# [Information provided]
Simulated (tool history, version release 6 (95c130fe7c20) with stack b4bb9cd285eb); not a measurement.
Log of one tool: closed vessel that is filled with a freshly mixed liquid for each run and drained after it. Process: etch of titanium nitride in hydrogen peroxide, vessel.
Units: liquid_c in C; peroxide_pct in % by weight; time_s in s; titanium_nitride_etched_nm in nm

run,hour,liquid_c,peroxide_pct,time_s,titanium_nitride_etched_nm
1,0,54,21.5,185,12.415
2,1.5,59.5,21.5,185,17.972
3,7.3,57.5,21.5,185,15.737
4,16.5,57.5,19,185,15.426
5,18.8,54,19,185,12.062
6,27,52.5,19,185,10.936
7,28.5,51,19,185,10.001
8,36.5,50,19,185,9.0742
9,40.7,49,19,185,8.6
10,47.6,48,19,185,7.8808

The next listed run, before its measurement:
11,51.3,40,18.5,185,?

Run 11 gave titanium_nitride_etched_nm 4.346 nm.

# [Activity]
Every line of the material must be duplicated exactly.

# [Written answer]
Simulated (tool history, version release 6 (95c130fe7c20) with stack b4bb9cd285eb); not a measurement.
Log of one tool: closed vessel that is filled with a freshly mixed liquid for each run and drained after it. Process: etch of titanium nitride in hydrogen peroxide, vessel.
Units: liquid_c in C; peroxide_pct in % by weight; time_s in s; titanium_nitride_etched_nm in nm

run,hour,liquid_c,peroxide_pct,time_s,titanium_nitride_etched_nm
1,0,54,21.5,185,12.415
2,1.5,59.5,21.5,185,17.972
3,7.3,57.5,21.5,185,15.737
4,16.5,57.5,19,185,15.426
5,18.8,54,19,185,12.062
6,27,52.5,19,185,10.936
7,28.5,51,19,185,10.001
8,36.5,50,19,185,9.0742
9,40.7,49,19,185,8.6
10,47.6,48,19,185,7.8808

The next listed run, before its measurement:
11,51.3,40,18.5,185,?

Run 11 gave titanium_nitride_etched_nm 4.346 nm.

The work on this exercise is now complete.